→ Work task: Below are entries to return in full. Keep each one exact.

→ Available data:
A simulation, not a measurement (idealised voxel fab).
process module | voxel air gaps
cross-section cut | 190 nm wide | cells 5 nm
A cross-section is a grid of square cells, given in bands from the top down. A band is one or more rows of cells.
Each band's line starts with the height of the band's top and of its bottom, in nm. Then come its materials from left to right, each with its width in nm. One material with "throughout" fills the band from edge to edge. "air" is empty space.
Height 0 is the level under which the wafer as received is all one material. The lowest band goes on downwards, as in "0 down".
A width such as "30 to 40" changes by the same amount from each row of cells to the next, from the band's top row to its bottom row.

→ Task result:
A simulation, not a measurement (idealised voxel fab).
process module | voxel air gaps
cross-section cut | 190 nm wide | cells 5 nm
A cross-section is a grid of square cells, given in bands from the top down. A band is one or more rows of cells.
Each band's line starts with the height of the band's top and of its bottom, in nm. Then come its materials from left to right, each with its width in nm. One material with "throughout" fills the band from edge to edge. "air" is empty space.
Height 0 is the level under which the wafer as received is all one material. The lowest band goes on downwards, as in "0 down".
A width such as "30 to 40" changes by the same amount from each row of cells to the next, from the band's top row to its bottom row.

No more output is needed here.